ASSIGNMENT :: An exact transcription of the lines below, from the first through the one containing "lots that met", is the only output wanted.

THE DATA ::
━━━

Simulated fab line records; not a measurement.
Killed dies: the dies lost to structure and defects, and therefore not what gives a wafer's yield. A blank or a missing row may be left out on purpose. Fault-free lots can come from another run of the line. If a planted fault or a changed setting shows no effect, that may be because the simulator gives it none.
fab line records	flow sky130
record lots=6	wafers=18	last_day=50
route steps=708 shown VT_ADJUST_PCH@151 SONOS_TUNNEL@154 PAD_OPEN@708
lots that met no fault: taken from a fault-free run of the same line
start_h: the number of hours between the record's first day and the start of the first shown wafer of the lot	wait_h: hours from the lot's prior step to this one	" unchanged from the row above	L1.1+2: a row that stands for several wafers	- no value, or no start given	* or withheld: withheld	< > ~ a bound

━━━

YOUR RESPONSE ::
Simulated fab line records; not a measurement.
Killed dies: the dies lost to structure and defects, and therefore not what gives a wafer's yield. A blank or a missing row may be left out on purpose. Fault-free lots can come from another run of the line. If a planted fault or a changed setting shows no effect, that may be because the simulator gives it none.
fab line records	flow sky130
record lots=6	wafers=18	last_day=50
route steps=708 shown VT_ADJUST_PCH@151 SONOS_TUNNEL@154 PAD_OPEN@708
lots that met no fault: taken from a fault-free run of the same line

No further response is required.